**Data for review**
-------

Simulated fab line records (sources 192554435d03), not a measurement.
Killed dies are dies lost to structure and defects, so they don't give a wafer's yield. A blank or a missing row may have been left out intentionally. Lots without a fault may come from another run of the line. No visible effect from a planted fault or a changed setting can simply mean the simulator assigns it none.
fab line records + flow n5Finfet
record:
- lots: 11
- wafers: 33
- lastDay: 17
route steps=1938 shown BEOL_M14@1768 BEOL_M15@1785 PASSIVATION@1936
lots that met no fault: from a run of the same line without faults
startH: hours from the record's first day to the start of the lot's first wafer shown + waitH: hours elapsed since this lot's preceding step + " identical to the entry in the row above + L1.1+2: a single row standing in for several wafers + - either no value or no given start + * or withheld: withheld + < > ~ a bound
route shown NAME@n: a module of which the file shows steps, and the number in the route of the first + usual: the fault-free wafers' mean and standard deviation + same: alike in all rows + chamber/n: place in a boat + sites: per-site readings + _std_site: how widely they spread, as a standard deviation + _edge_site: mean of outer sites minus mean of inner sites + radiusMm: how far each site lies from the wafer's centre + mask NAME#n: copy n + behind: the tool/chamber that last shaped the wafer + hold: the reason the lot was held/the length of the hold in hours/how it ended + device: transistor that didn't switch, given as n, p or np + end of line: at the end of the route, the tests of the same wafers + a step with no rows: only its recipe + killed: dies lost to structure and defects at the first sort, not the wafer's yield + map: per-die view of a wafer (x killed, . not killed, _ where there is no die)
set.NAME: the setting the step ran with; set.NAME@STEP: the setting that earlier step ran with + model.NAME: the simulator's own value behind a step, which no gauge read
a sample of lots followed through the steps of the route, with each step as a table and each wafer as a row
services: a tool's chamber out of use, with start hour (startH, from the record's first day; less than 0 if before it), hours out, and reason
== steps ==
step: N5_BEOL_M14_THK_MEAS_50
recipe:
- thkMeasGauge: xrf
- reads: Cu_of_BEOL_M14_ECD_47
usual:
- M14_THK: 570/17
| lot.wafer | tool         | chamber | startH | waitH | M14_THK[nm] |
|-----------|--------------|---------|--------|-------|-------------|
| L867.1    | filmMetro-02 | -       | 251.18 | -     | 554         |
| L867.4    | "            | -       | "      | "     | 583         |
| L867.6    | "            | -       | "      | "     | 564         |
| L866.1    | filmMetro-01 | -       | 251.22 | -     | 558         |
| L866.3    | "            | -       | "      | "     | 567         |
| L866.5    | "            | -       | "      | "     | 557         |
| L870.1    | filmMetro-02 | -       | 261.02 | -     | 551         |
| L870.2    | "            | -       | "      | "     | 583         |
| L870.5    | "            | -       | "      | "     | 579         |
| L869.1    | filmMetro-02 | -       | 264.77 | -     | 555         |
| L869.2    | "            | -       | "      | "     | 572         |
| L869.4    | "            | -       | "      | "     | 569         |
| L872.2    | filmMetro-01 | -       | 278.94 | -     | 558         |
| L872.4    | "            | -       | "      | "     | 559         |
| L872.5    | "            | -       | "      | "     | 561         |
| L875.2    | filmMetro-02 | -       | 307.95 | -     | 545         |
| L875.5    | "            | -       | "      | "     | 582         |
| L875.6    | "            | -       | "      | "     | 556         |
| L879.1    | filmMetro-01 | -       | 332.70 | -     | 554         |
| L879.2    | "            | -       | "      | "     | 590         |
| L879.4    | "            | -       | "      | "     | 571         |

-------

**Work request**
Set down, exactly as they appear, the lines above from the first one to the line that holds "startH: hours from", both included, please, and no others.

**Worked solution**
Simulated fab line records (sources 192554435d03), not a measurement.
Killed dies are dies lost to structure and defects, so they don't give a wafer's yield. A blank or a missing row may have been left out intentionally. Lots without a fault may come from another run of the line. No visible effect from a planted fault or a changed setting can simply mean the simulator assigns it none.
fab line records + flow n5Finfet
record:
- lots: 11
- wafers: 33
- lastDay: 17
route steps=1938 shown BEOL_M14@1768 BEOL_M15@1785 PASSIVATION@1936
lots that met no fault: from a run of the same line without faults
startH: hours from the record's first day to the start of the lot's first wafer shown + waitH: hours elapsed since this lot's preceding step + " identical to the entry in the row above + L1.1+2: a single row standing in for several wafers + - either no value or no given start + * or withheld: withheld + < > ~ a bound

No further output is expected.